─── RECORD EXTRACTS ───
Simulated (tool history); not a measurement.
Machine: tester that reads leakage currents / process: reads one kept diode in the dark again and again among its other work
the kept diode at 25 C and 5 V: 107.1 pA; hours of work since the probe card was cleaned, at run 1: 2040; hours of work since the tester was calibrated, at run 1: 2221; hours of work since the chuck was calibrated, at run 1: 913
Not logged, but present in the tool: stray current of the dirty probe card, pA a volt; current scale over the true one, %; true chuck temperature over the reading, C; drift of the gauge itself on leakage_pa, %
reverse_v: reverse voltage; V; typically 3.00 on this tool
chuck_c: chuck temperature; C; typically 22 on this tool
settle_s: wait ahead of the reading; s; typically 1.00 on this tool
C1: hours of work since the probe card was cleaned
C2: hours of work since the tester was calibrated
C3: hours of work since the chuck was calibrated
───

* REQUIREMENT
Could you copy every record above exactly as written?

* EXERCISE OUTPUT
Simulated (tool history); not a measurement.
Machine: tester that reads leakage currents / process: reads one kept diode in the dark again and again among its other work
the kept diode at 25 C and 5 V: 107.1 pA; hours of work since the probe card was cleaned, at run 1: 2040; hours of work since the tester was calibrated, at run 1: 2221; hours of work since the chuck was calibrated, at run 1: 913
Not logged, but present in the tool: stray current of the dirty probe card, pA a volt; current scale over the true one, %; true chuck temperature over the reading, C; drift of the gauge itself on leakage_pa, %
reverse_v: reverse voltage; V; typically 3.00 on this tool
chuck_c: chuck temperature; C; typically 22 on this tool
settle_s: wait ahead of the reading; s; typically 1.00 on this tool
C1: hours of work since the probe card was cleaned
C2: hours of work since the tester was calibrated
C3: hours of work since the chuck was calibrated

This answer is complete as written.